§ **Extracted information**
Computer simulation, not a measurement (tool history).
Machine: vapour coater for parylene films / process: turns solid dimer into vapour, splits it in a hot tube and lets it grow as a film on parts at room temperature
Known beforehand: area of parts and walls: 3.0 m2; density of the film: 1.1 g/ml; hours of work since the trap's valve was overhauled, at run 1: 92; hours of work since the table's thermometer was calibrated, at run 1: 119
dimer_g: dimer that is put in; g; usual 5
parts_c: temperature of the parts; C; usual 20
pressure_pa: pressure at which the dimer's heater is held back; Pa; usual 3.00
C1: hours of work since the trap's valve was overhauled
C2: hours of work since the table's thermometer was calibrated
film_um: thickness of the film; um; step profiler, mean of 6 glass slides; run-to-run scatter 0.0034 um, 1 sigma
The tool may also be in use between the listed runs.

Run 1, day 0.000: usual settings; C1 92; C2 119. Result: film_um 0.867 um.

§ **Work request**
Nothing should be left out when the listing is retyped exactly.

§ **Written response**
Computer simulation, not a measurement (tool history).
Machine: vapour coater for parylene films / process: turns solid dimer into vapour, splits it in a hot tube and lets it grow as a film on parts at room temperature
Known beforehand: area of parts and walls: 3.0 m2; density of the film: 1.1 g/ml; hours of work since the trap's valve was overhauled, at run 1: 92; hours of work since the table's thermometer was calibrated, at run 1: 119
dimer_g: dimer that is put in; g; usual 5
parts_c: temperature of the parts; C; usual 20
pressure_pa: pressure at which the dimer's heater is held back; Pa; usual 3.00
C1: hours of work since the trap's valve was overhauled
C2: hours of work since the table's thermometer was calibrated
film_um: thickness of the film; um; step profiler, mean of 6 glass slides; run-to-run scatter 0.0034 um, 1 sigma
The tool may also be in use between the listed runs.

Run 1, day 0.000: usual settings; C1 92; C2 119. Result: film_um 0.867 um.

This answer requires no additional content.